Data for review:
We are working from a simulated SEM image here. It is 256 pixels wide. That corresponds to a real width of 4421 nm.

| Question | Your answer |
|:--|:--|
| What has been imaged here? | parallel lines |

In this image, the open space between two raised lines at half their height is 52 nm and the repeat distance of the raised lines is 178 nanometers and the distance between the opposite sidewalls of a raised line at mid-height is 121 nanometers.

Assigned task: Retype, exactly and in full, the listing from its first line to the one holding "parallel lines |", both included.

Exercise response:
We are working from a simulated SEM image here. It is 256 pixels wide. That corresponds to a real width of 4421 nm.

| Question | Your answer |
|:--|:--|
| What has been imaged here? | parallel lines |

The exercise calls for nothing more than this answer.